→ **Work task**
Starting with the first line and ending with the line that holds "For the purposes", repeat the material exactly.

........

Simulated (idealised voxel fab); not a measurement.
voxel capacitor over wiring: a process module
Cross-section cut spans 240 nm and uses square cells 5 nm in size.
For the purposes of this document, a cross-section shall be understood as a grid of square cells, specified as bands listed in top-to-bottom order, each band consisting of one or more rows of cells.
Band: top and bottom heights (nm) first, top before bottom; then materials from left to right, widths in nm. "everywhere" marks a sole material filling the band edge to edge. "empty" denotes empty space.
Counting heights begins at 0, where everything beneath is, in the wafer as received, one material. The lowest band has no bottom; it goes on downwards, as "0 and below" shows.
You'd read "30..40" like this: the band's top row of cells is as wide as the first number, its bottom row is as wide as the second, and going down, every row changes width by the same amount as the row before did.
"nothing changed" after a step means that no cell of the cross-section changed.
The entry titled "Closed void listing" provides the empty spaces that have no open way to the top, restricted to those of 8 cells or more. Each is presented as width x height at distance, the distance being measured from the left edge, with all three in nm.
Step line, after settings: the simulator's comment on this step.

........

→ **Problem solution**
Simulated (idealised voxel fab); not a measurement.
voxel capacitor over wiring: a process module
Cross-section cut spans 240 nm and uses square cells 5 nm in size.
For the purposes of this document, a cross-section shall be understood as a grid of square cells, specified as bands listed in top-to-bottom order, each band consisting of one or more rows of cells.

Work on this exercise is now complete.